Brief: Nothing but an exact repetition of the listing should be returned.

= = = =
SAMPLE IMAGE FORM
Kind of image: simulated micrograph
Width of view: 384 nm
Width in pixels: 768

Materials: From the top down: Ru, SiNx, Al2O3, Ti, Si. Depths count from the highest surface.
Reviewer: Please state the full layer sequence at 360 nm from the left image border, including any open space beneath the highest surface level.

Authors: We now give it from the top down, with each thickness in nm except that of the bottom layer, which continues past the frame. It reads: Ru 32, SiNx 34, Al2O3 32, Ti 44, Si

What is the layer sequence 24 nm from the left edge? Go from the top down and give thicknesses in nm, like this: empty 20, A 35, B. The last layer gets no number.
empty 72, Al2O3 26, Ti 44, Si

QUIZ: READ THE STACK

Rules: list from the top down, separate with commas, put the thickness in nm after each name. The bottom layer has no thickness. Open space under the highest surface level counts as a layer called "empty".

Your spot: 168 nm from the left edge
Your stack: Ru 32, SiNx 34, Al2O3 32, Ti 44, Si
= = = =

Task result:
SAMPLE IMAGE FORM
Kind of image: simulated micrograph
Width of view: 384 nm
Width in pixels: 768

Materials: From the top down: Ru, SiNx, Al2O3, Ti, Si. Depths count from the highest surface.
Reviewer: Please state the full layer sequence at 360 nm from the left image border, including any open space beneath the highest surface level.

Authors: We now give it from the top down, with each thickness in nm except that of the bottom layer, which continues past the frame. It reads: Ru 32, SiNx 34, Al2O3 32, Ti 44, Si

What is the layer sequence 24 nm from the left edge? Go from the top down and give thicknesses in nm, like this: empty 20, A 35, B. The last layer gets no number.
empty 72, Al2O3 26, Ti 44, Si

QUIZ: READ THE STACK

Rules: list from the top down, separate with commas, put the thickness in nm after each name. The bottom layer has no thickness. Open space under the highest surface level counts as a layer called "empty".

Your spot: 168 nm from the left edge
Your stack: Ru 32, SiNx 34, Al2O3 32, Ti 44, Si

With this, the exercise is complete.